▶ _Action item_:
Please reproduce the data below exactly, from the first line through the line containing "thickness of the incoming film, nm: 270.0", and leave every later line out.

★ ★ ★

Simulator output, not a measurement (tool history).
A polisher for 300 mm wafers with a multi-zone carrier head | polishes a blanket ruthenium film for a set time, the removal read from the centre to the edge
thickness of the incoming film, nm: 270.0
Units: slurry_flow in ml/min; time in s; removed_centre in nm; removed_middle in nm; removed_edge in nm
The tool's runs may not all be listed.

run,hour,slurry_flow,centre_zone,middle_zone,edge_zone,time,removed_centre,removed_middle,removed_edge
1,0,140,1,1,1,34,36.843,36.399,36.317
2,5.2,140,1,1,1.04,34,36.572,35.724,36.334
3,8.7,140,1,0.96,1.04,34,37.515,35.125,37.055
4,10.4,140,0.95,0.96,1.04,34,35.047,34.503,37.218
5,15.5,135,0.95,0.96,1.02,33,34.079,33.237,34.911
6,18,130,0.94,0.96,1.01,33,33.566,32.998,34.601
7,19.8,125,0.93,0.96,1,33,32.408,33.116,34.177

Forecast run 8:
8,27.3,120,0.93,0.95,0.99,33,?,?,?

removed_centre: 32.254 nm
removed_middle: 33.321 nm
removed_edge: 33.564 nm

★ ★ ★

▶ _Exercise solution_:
Simulator output, not a measurement (tool history).
A polisher for 300 mm wafers with a multi-zone carrier head | polishes a blanket ruthenium film for a set time, the removal read from the centre to the edge
thickness of the incoming film, nm: 270.0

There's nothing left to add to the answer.